→ **Work item**
Please transcribe the data that follows exactly, from its first line through the line that contains "B1: film thickness".

::::::::::
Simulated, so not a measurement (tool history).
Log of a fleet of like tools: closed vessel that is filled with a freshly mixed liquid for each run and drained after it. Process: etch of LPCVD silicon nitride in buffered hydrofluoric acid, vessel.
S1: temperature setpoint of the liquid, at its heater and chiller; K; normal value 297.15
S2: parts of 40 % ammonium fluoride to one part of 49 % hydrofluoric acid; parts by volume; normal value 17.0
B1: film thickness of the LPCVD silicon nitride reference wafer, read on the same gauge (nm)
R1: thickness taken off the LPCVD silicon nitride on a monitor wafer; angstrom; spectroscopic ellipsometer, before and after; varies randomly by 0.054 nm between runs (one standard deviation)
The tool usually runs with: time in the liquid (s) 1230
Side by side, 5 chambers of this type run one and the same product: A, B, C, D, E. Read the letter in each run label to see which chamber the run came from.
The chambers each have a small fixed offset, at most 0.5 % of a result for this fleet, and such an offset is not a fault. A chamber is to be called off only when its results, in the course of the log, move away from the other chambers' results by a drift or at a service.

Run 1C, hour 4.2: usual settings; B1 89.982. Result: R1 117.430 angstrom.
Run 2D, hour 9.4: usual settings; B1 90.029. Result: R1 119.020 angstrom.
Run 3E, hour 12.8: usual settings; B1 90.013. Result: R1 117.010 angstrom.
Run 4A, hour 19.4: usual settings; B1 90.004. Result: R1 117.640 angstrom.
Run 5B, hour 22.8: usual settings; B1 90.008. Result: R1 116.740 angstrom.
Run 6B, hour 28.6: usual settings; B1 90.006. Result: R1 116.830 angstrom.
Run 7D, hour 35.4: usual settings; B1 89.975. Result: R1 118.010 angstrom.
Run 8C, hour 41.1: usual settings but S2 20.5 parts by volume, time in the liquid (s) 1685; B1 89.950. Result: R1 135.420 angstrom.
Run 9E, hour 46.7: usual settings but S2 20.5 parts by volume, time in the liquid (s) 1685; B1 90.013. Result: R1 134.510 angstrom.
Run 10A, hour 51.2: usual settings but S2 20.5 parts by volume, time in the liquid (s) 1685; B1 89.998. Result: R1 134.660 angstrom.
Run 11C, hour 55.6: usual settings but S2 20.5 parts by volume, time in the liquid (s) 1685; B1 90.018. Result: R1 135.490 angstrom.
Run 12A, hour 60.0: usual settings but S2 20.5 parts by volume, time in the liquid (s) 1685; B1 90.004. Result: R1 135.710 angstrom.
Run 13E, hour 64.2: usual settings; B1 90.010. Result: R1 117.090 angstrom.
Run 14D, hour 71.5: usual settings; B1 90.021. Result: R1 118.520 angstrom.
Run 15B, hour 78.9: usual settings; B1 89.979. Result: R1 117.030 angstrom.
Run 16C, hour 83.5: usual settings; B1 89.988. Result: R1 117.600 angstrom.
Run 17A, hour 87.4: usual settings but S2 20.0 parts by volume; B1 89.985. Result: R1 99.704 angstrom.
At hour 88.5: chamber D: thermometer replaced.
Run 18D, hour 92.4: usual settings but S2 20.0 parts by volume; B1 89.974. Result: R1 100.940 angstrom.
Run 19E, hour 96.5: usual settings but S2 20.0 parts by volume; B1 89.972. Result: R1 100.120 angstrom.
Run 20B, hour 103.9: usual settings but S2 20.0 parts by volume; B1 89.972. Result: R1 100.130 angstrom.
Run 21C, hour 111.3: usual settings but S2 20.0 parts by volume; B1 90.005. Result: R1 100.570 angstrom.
::::::::::

→ **Worked solution**
Simulated, so not a measurement (tool history).
Log of a fleet of like tools: closed vessel that is filled with a freshly mixed liquid for each run and drained after it. Process: etch of LPCVD silicon nitride in buffered hydrofluoric acid, vessel.
S1: temperature setpoint of the liquid, at its heater and chiller; K; normal value 297.15
S2: parts of 40 % ammonium fluoride to one part of 49 % hydrofluoric acid; parts by volume; normal value 17.0
B1: film thickness of the LPCVD silicon nitride reference wafer, read on the same gauge (nm)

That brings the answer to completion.